> Exercise:
Emit an exact copy of the lines running from the start of the records to the line containing "I1: thickness of the incoming film, nm", both included.

> Recorded data:
*-*-*

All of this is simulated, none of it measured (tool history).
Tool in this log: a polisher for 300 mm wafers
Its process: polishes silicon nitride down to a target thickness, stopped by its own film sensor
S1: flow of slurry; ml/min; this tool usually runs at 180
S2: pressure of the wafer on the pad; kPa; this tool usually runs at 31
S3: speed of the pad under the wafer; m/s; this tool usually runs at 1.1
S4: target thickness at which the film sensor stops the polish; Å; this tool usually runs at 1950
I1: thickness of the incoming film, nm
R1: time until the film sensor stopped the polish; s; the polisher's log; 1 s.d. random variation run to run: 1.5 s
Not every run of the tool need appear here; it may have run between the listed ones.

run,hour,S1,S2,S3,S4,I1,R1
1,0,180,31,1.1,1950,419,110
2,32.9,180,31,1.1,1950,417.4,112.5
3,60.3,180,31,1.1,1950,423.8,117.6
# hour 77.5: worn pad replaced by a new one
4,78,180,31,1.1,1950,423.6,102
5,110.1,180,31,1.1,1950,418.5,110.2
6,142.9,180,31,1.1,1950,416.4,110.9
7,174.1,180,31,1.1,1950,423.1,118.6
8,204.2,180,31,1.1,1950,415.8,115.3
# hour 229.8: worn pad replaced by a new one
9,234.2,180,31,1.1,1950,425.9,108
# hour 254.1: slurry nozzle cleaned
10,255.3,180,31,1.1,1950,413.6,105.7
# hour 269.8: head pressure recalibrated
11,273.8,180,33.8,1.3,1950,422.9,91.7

*-*-*

> Your response:
All of this is simulated, none of it measured (tool history).
Tool in this log: a polisher for 300 mm wafers
Its process: polishes silicon nitride down to a target thickness, stopped by its own film sensor
S1: flow of slurry; ml/min; this tool usually runs at 180
S2: pressure of the wafer on the pad; kPa; this tool usually runs at 31
S3: speed of the pad under the wafer; m/s; this tool usually runs at 1.1
S4: target thickness at which the film sensor stops the polish; Å; this tool usually runs at 1950
I1: thickness of the incoming film, nm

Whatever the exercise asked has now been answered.